__Record set__
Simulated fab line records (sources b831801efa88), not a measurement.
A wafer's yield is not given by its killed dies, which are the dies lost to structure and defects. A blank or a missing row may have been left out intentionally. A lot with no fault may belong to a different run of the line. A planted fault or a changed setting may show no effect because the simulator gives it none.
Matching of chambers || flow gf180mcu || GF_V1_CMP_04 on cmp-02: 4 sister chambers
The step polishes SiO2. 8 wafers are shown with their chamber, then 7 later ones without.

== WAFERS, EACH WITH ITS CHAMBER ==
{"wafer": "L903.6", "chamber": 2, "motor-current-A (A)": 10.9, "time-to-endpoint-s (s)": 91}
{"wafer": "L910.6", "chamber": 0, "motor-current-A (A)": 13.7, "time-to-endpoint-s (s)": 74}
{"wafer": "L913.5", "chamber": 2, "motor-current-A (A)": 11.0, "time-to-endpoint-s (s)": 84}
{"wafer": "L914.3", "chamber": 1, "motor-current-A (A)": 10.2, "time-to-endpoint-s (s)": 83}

__Exercise__
Without changing a single character, repeat each record.

__Exercise response__
Simulated fab line records (sources b831801efa88), not a measurement.
A wafer's yield is not given by its killed dies, which are the dies lost to structure and defects. A blank or a missing row may have been left out intentionally. A lot with no fault may belong to a different run of the line. A planted fault or a changed setting may show no effect because the simulator gives it none.
Matching of chambers || flow gf180mcu || GF_V1_CMP_04 on cmp-02: 4 sister chambers
The step polishes SiO2. 8 wafers are shown with their chamber, then 7 later ones without.

== WAFERS, EACH WITH ITS CHAMBER ==
{"wafer": "L903.6", "chamber": 2, "motor-current-A (A)": 10.9, "time-to-endpoint-s (s)": 91}
{"wafer": "L910.6", "chamber": 0, "motor-current-A (A)": 13.7, "time-to-endpoint-s (s)": 74}
{"wafer": "L913.5", "chamber": 2, "motor-current-A (A)": 11.0, "time-to-endpoint-s (s)": 84}
{"wafer": "L914.3", "chamber": 1, "motor-current-A (A)": 10.2, "time-to-endpoint-s (s)": 83}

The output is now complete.